# # # #

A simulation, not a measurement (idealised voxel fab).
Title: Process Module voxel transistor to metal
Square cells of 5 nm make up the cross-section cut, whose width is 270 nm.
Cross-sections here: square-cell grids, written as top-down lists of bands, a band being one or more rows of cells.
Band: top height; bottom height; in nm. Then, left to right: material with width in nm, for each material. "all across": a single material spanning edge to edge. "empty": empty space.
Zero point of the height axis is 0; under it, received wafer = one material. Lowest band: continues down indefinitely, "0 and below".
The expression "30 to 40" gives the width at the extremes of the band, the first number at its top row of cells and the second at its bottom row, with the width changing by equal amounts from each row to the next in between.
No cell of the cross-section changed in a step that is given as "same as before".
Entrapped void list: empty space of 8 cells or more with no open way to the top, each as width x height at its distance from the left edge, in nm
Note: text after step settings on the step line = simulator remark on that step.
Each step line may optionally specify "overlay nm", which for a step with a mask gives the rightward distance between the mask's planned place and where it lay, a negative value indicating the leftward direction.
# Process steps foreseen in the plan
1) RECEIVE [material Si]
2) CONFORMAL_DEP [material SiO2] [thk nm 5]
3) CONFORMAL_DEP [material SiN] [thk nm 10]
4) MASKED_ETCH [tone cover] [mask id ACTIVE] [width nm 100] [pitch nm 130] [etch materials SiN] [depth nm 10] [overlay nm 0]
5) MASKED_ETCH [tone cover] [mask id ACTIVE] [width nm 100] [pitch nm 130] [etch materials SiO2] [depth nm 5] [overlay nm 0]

# # # #

Would you output the entire listing exactly as written?

A simulation, not a measurement (idealised voxel fab).
Title: Process Module voxel transistor to metal
Square cells of 5 nm make up the cross-section cut, whose width is 270 nm.
Cross-sections here: square-cell grids, written as top-down lists of bands, a band being one or more rows of cells.
Band: top height; bottom height; in nm. Then, left to right: material with width in nm, for each material. "all across": a single material spanning edge to edge. "empty": empty space.
Zero point of the height axis is 0; under it, received wafer = one material. Lowest band: continues down indefinitely, "0 and below".
The expression "30 to 40" gives the width at the extremes of the band, the first number at its top row of cells and the second at its bottom row, with the width changing by equal amounts from each row to the next in between.
No cell of the cross-section changed in a step that is given as "same as before".
Entrapped void list: empty space of 8 cells or more with no open way to the top, each as width x height at its distance from the left edge, in nm
Note: text after step settings on the step line = simulator remark on that step.
Each step line may optionally specify "overlay nm", which for a step with a mask gives the rightward distance between the mask's planned place and where it lay, a negative value indicating the leftward direction.
# Process steps foreseen in the plan
1) RECEIVE [material Si]
2) CONFORMAL_DEP [material SiO2] [thk nm 5]
3) CONFORMAL_DEP [material SiN] [thk nm 10]
4) MASKED_ETCH [tone cover] [mask id ACTIVE] [width nm 100] [pitch nm 130] [etch materials SiN] [depth nm 10] [overlay nm 0]
5) MASKED_ETCH [tone cover] [mask id ACTIVE] [width nm 100] [pitch nm 130] [etch materials SiO2] [depth nm 5] [overlay nm 0]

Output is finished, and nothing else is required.